------------------------------------------------

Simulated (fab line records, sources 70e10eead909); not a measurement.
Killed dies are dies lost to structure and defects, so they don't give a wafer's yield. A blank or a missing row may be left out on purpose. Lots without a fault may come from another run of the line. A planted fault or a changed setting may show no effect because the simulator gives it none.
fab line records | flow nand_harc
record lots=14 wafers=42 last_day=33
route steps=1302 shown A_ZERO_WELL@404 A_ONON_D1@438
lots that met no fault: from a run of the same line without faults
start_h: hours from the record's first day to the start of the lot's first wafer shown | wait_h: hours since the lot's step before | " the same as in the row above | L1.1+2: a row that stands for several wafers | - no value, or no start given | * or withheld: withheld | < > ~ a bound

------------------------------------------------

[WORK INSTRUCTION]:
Output, exactly and in full, the lines from the start of the entries above through the line that contains "lots that met".

[REPLY]:
Simulated (fab line records, sources 70e10eead909); not a measurement.
Killed dies are dies lost to structure and defects, so they don't give a wafer's yield. A blank or a missing row may be left out on purpose. Lots without a fault may come from another run of the line. A planted fault or a changed setting may show no effect because the simulator gives it none.
fab line records | flow nand_harc
record lots=14 wafers=42 last_day=33
route steps=1302 shown A_ZERO_WELL@404 A_ONON_D1@438
lots that met no fault: from a run of the same line without faults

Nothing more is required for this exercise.